Supplied information |
*** Block opens ***
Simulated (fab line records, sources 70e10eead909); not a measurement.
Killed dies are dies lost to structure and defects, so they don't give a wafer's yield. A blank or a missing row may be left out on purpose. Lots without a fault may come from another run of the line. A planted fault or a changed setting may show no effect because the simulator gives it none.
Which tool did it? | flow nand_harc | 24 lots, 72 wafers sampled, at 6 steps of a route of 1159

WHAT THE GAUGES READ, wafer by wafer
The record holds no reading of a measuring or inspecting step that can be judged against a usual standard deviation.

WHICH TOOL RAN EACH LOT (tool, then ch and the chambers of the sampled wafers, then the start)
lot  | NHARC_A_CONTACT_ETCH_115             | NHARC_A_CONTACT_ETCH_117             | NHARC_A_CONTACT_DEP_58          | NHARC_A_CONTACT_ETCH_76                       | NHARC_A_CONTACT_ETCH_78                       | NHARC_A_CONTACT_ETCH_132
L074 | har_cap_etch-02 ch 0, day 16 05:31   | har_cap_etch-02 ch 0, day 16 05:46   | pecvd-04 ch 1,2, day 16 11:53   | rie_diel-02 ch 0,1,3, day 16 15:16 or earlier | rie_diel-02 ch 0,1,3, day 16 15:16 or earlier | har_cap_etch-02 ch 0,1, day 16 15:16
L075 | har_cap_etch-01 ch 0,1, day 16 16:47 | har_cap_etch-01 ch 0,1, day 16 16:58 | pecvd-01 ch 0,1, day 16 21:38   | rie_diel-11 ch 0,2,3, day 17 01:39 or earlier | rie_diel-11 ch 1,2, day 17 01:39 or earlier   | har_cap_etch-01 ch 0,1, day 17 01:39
*** Block closes ***

Requirement | What you return must match the listing exactly, with nothing missing.

Answer section |
Simulated (fab line records, sources 70e10eead909); not a measurement.
Killed dies are dies lost to structure and defects, so they don't give a wafer's yield. A blank or a missing row may be left out on purpose. Lots without a fault may come from another run of the line. A planted fault or a changed setting may show no effect because the simulator gives it none.
Which tool did it? | flow nand_harc | 24 lots, 72 wafers sampled, at 6 steps of a route of 1159

WHAT THE GAUGES READ, wafer by wafer
The record holds no reading of a measuring or inspecting step that can be judged against a usual standard deviation.

WHICH TOOL RAN EACH LOT (tool, then ch and the chambers of the sampled wafers, then the start)
lot  | NHARC_A_CONTACT_ETCH_115             | NHARC_A_CONTACT_ETCH_117             | NHARC_A_CONTACT_DEP_58          | NHARC_A_CONTACT_ETCH_76                       | NHARC_A_CONTACT_ETCH_78                       | NHARC_A_CONTACT_ETCH_132
L074 | har_cap_etch-02 ch 0, day 16 05:31   | har_cap_etch-02 ch 0, day 16 05:46   | pecvd-04 ch 1,2, day 16 11:53   | rie_diel-02 ch 0,1,3, day 16 15:16 or earlier | rie_diel-02 ch 0,1,3, day 16 15:16 or earlier | har_cap_etch-02 ch 0,1, day 16 15:16
L075 | har_cap_etch-01 ch 0,1, day 16 16:47 | har_cap_etch-01 ch 0,1, day 16 16:58 | pecvd-01 ch 0,1, day 16 21:38   | rie_diel-11 ch 0,2,3, day 17 01:39 or earlier | rie_diel-11 ch 1,2, day 17 01:39 or earlier   | har_cap_etch-01 ch 0,1, day 17 01:39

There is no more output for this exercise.